::::::
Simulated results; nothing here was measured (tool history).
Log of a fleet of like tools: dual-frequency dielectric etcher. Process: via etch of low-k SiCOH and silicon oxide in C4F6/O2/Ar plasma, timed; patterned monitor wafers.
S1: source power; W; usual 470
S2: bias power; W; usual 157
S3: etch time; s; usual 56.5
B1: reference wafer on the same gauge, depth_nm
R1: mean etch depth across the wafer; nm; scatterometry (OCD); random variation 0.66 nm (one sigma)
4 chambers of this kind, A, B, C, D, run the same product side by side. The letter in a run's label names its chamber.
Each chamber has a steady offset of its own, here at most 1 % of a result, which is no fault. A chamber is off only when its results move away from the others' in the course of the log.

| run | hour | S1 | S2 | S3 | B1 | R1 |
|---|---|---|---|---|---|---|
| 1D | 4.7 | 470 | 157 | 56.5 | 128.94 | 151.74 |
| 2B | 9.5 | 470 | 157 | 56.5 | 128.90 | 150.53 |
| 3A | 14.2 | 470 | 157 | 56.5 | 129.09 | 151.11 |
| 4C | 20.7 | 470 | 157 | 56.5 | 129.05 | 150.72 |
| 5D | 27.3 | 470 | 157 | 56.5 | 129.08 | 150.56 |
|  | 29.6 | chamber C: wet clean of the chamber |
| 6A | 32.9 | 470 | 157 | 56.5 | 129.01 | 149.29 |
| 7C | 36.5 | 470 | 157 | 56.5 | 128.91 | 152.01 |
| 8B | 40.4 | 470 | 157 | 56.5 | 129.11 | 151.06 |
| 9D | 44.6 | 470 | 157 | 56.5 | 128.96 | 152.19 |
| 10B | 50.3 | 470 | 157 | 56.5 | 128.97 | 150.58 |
::::::

#### [WORK INSTRUCTION]
Return exactly what appears above, from the first line of the entries to the line with "R1: mean etch", inclusive.

#### [TASK OUTPUT]
Simulated results; nothing here was measured (tool history).
Log of a fleet of like tools: dual-frequency dielectric etcher. Process: via etch of low-k SiCOH and silicon oxide in C4F6/O2/Ar plasma, timed; patterned monitor wafers.
S1: source power; W; usual 470
S2: bias power; W; usual 157
S3: etch time; s; usual 56.5
B1: reference wafer on the same gauge, depth_nm
R1: mean etch depth across the wafer; nm; scatterometry (OCD); random variation 0.66 nm (one sigma)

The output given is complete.